=== Begin Enclosure ===

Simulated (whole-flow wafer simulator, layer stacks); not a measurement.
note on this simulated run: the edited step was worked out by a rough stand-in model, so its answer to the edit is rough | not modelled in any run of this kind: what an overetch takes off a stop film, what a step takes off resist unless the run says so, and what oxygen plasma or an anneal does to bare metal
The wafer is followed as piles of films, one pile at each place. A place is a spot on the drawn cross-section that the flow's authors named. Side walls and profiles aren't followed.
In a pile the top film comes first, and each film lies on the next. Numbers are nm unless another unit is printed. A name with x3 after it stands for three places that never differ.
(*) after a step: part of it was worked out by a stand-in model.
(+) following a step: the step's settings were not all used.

=== End Enclosure ===

* _ACTION ITEM_: Your reply should be the material above, repeated word for word.

* _EXERCISE RESULT_:
Simulated (whole-flow wafer simulator, layer stacks); not a measurement.
note on this simulated run: the edited step was worked out by a rough stand-in model, so its answer to the edit is rough | not modelled in any run of this kind: what an overetch takes off a stop film, what a step takes off resist unless the run says so, and what oxygen plasma or an anneal does to bare metal
The wafer is followed as piles of films, one pile at each place. A place is a spot on the drawn cross-section that the flow's authors named. Side walls and profiles aren't followed.
In a pile the top film comes first, and each film lies on the next. Numbers are nm unless another unit is printed. A name with x3 after it stands for three places that never differ.
(*) after a step: part of it was worked out by a stand-in model.
(+) following a step: the step's settings were not all used.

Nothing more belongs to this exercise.